**Records supplied**.
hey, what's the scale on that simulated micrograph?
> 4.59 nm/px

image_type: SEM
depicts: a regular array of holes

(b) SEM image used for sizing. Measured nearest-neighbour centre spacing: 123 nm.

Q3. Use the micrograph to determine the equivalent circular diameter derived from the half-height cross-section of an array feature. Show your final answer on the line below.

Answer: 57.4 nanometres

**Work order**. Up to and including the line with "Q3. Use the", please return the records exactly, beginning from their first line.

**Task output**.
hey, what's the scale on that simulated micrograph?
> 4.59 nm/px

image_type: SEM
depicts: a regular array of holes

(b) SEM image used for sizing. Measured nearest-neighbour centre spacing: 123 nm.

Q3. Use the micrograph to determine the equivalent circular diameter derived from the half-height cross-section of an array feature. Show your final answer on the line below.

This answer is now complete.